# [SUPPLIED RECORDS]
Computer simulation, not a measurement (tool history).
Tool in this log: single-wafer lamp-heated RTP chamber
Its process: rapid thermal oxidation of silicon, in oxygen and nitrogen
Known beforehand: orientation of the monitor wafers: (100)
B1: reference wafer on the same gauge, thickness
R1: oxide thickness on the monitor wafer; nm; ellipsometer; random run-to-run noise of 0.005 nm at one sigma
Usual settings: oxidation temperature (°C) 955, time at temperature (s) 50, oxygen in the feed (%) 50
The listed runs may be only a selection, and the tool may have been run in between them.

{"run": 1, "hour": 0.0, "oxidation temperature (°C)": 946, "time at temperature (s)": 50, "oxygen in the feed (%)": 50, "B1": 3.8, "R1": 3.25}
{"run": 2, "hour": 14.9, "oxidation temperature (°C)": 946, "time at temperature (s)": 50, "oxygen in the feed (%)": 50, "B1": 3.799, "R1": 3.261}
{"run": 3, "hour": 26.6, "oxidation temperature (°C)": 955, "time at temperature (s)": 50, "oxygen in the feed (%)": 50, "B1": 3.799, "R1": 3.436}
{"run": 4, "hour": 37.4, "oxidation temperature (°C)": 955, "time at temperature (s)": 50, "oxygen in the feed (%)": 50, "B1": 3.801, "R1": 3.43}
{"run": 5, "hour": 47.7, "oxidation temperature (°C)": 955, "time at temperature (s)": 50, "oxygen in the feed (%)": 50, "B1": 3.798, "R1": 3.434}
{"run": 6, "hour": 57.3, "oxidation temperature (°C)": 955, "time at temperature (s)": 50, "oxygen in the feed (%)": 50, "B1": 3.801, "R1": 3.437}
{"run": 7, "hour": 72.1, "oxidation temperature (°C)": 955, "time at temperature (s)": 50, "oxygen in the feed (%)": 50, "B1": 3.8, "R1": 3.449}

# [ACTION ITEM]
Take the lines above and retype all of them exactly.

# [RESULT]
Computer simulation, not a measurement (tool history).
Tool in this log: single-wafer lamp-heated RTP chamber
Its process: rapid thermal oxidation of silicon, in oxygen and nitrogen
Known beforehand: orientation of the monitor wafers: (100)
B1: reference wafer on the same gauge, thickness
R1: oxide thickness on the monitor wafer; nm; ellipsometer; random run-to-run noise of 0.005 nm at one sigma
Usual settings: oxidation temperature (°C) 955, time at temperature (s) 50, oxygen in the feed (%) 50
The listed runs may be only a selection, and the tool may have been run in between them.

{"run": 1, "hour": 0.0, "oxidation temperature (°C)": 946, "time at temperature (s)": 50, "oxygen in the feed (%)": 50, "B1": 3.8, "R1": 3.25}
{"run": 2, "hour": 14.9, "oxidation temperature (°C)": 946, "time at temperature (s)": 50, "oxygen in the feed (%)": 50, "B1": 3.799, "R1": 3.261}
{"run": 3, "hour": 26.6, "oxidation temperature (°C)": 955, "time at temperature (s)": 50, "oxygen in the feed (%)": 50, "B1": 3.799, "R1": 3.436}
{"run": 4, "hour": 37.4, "oxidation temperature (°C)": 955, "time at temperature (s)": 50, "oxygen in the feed (%)": 50, "B1": 3.801, "R1": 3.43}
{"run": 5, "hour": 47.7, "oxidation temperature (°C)": 955, "time at temperature (s)": 50, "oxygen in the feed (%)": 50, "B1": 3.798, "R1": 3.434}
{"run": 6, "hour": 57.3, "oxidation temperature (°C)": 955, "time at temperature (s)": 50, "oxygen in the feed (%)": 50, "B1": 3.801, "R1": 3.437}
{"run": 7, "hour": 72.1, "oxidation temperature (°C)": 955, "time at temperature (s)": 50, "oxygen in the feed (%)": 50, "B1": 3.8, "R1": 3.449}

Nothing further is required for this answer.